Given data
*** Block opens ***
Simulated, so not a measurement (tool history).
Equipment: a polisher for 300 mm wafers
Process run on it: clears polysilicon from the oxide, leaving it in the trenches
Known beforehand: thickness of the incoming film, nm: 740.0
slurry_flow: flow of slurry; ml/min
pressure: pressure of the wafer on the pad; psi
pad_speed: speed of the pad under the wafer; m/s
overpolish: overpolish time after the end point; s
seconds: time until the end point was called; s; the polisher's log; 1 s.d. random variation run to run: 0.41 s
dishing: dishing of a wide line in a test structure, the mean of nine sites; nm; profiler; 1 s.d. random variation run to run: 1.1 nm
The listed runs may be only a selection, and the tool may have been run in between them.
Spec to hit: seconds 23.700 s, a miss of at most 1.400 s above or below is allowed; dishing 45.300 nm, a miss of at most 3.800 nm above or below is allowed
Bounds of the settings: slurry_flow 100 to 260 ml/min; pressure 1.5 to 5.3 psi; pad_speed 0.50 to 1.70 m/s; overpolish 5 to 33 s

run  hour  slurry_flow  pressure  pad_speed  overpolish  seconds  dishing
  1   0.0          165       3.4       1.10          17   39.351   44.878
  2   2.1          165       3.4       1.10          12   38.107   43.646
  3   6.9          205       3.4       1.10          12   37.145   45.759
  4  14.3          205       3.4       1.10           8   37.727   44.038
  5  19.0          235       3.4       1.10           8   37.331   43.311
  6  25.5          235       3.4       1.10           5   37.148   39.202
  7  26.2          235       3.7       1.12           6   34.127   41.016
*** Block closes ***

Task item
Your task is to transcribe the material, which must come out exactly as written.

Exercise answer
Simulated, so not a measurement (tool history).
Equipment: a polisher for 300 mm wafers
Process run on it: clears polysilicon from the oxide, leaving it in the trenches
Known beforehand: thickness of the incoming film, nm: 740.0
slurry_flow: flow of slurry; ml/min
pressure: pressure of the wafer on the pad; psi
pad_speed: speed of the pad under the wafer; m/s
overpolish: overpolish time after the end point; s
seconds: time until the end point was called; s; the polisher's log; 1 s.d. random variation run to run: 0.41 s
dishing: dishing of a wide line in a test structure, the mean of nine sites; nm; profiler; 1 s.d. random variation run to run: 1.1 nm
The listed runs may be only a selection, and the tool may have been run in between them.
Spec to hit: seconds 23.700 s, a miss of at most 1.400 s above or below is allowed; dishing 45.300 nm, a miss of at most 3.800 nm above or below is allowed
Bounds of the settings: slurry_flow 100 to 260 ml/min; pressure 1.5 to 5.3 psi; pad_speed 0.50 to 1.70 m/s; overpolish 5 to 33 s

run  hour  slurry_flow  pressure  pad_speed  overpolish  seconds  dishing
  1   0.0          165       3.4       1.10          17   39.351   44.878
  2   2.1          165       3.4       1.10          12   38.107   43.646
  3   6.9          205       3.4       1.10          12   37.145   45.759
  4  14.3          205       3.4       1.10           8   37.727   44.038
  5  19.0          235       3.4       1.10           8   37.331   43.311
  6  25.5          235       3.4       1.10           5   37.148   39.202
  7  26.2          235       3.7       1.12           6   34.127   41.016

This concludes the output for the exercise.